(Record extracts)

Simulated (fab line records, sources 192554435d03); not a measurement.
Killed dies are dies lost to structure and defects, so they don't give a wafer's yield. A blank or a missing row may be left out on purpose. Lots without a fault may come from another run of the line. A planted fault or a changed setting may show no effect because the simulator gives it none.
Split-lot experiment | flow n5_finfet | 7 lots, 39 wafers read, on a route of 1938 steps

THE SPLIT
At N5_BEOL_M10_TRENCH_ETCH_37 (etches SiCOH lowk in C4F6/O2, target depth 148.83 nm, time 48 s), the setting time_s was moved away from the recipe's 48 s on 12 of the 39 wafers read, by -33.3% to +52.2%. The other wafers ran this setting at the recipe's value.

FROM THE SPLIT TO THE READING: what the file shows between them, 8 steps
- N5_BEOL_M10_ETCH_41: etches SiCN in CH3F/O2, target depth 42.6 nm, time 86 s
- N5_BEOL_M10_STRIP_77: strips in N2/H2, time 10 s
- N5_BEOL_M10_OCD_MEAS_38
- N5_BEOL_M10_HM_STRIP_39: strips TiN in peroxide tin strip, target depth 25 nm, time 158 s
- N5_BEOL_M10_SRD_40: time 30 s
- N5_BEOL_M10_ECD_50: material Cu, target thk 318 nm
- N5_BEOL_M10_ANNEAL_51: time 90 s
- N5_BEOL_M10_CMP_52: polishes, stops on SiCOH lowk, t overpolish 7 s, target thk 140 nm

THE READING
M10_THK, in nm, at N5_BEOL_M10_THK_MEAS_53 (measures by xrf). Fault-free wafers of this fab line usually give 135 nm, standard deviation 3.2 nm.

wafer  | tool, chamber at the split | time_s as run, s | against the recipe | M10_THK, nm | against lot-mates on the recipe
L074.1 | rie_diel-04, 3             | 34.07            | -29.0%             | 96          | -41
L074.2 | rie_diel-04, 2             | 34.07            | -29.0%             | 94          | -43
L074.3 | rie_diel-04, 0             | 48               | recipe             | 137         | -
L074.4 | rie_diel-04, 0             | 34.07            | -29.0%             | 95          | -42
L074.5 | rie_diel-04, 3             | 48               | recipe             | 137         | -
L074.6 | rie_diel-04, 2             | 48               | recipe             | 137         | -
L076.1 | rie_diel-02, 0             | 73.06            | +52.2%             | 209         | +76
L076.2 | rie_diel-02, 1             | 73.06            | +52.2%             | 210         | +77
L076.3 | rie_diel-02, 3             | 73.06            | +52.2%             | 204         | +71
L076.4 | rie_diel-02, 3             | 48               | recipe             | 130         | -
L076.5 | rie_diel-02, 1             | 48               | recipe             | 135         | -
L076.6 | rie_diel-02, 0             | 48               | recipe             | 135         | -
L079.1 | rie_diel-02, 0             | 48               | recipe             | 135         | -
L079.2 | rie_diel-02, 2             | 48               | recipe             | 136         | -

(End Record extracts)

Work instruction
From the records above, copy out the line with "L074.3 | rie_diel-04, 0", the line with "L076.4 | rie_diel-02, 3", and every line between them, word for word.

Your response
L074.3 | rie_diel-04, 0             | 48               | recipe             | 137         | -
L074.4 | rie_diel-04, 0             | 34.07            | -29.0%             | 95          | -42
L074.5 | rie_diel-04, 3             | 48               | recipe             | 137         | -
L074.6 | rie_diel-04, 2             | 48               | recipe             | 137         | -
L076.1 | rie_diel-02, 0             | 73.06            | +52.2%             | 209         | +76
L076.2 | rie_diel-02, 1             | 73.06            | +52.2%             | 210         | +77
L076.3 | rie_diel-02, 3             | 73.06            | +52.2%             | 204         | +71
L076.4 | rie_diel-02, 3             | 48               | recipe             | 130         | -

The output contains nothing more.